**ASSIGNMENT**.
Repeat the entries that appear below, exactly and in full.

**GIVEN ENTRIES**.
:::::

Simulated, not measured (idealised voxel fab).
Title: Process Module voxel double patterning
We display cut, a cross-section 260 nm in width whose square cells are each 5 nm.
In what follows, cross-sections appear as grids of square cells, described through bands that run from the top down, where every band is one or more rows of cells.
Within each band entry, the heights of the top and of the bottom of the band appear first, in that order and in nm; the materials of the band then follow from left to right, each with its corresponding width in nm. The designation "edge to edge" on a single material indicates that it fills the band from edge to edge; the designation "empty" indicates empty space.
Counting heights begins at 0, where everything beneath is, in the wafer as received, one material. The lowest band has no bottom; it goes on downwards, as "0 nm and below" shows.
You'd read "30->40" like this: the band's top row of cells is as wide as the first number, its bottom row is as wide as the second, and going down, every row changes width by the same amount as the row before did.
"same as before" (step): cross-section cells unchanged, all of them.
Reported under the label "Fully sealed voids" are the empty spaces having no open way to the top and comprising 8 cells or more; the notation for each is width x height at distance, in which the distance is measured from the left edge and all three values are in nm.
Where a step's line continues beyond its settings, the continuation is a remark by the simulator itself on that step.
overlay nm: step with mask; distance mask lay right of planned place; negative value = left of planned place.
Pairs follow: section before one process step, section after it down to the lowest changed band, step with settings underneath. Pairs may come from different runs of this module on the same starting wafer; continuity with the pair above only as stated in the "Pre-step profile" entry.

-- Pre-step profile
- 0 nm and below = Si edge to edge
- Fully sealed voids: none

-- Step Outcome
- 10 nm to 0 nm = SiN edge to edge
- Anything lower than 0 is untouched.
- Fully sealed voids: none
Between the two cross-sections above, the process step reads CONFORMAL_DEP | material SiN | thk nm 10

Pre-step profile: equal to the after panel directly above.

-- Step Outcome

:::::

**TASK RESULT**.
Simulated, not measured (idealised voxel fab).
Title: Process Module voxel double patterning
We display cut, a cross-section 260 nm in width whose square cells are each 5 nm.
In what follows, cross-sections appear as grids of square cells, described through bands that run from the top down, where every band is one or more rows of cells.
Within each band entry, the heights of the top and of the bottom of the band appear first, in that order and in nm; the materials of the band then follow from left to right, each with its corresponding width in nm. The designation "edge to edge" on a single material indicates that it fills the band from edge to edge; the designation "empty" indicates empty space.
Counting heights begins at 0, where everything beneath is, in the wafer as received, one material. The lowest band has no bottom; it goes on downwards, as "0 nm and below" shows.
You'd read "30->40" like this: the band's top row of cells is as wide as the first number, its bottom row is as wide as the second, and going down, every row changes width by the same amount as the row before did.
"same as before" (step): cross-section cells unchanged, all of them.
Reported under the label "Fully sealed voids" are the empty spaces having no open way to the top and comprising 8 cells or more; the notation for each is width x height at distance, in which the distance is measured from the left edge and all three values are in nm.
Where a step's line continues beyond its settings, the continuation is a remark by the simulator itself on that step.
overlay nm: step with mask; distance mask lay right of planned place; negative value = left of planned place.
Pairs follow: section before one process step, section after it down to the lowest changed band, step with settings underneath. Pairs may come from different runs of this module on the same starting wafer; continuity with the pair above only as stated in the "Pre-step profile" entry.

-- Pre-step profile
- 0 nm and below = Si edge to edge
- Fully sealed voids: none

-- Step Outcome
- 10 nm to 0 nm = SiN edge to edge
- Anything lower than 0 is untouched.
- Fully sealed voids: none
Between the two cross-sections above, the process step reads CONFORMAL_DEP | material SiN | thk nm 10

Pre-step profile: equal to the after panel directly above.

-- Step Outcome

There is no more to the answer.